[Opening INFORMATION SUPPLIED section]
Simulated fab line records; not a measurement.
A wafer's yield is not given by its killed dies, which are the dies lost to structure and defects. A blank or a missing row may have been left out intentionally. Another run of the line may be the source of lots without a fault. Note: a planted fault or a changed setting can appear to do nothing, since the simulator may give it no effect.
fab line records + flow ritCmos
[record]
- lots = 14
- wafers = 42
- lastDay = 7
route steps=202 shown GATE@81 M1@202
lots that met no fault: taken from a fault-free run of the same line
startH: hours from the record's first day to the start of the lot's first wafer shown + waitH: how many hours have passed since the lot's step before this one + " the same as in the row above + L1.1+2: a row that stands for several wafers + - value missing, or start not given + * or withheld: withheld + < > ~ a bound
[Closing INFORMATION SUPPLIED section]

▸ **WORK INSTRUCTION**:
Beginning with the top line of the data above, output every line exactly until the one that contains "- lots = 14", and include that one too.

▸ **WRITTEN ANSWER**:
Simulated fab line records; not a measurement.
A wafer's yield is not given by its killed dies, which are the dies lost to structure and defects. A blank or a missing row may have been left out intentionally. Another run of the line may be the source of lots without a fault. Note: a planted fault or a changed setting can appear to do nothing, since the simulator may give it no effect.
fab line records + flow ritCmos
[record]
- lots = 14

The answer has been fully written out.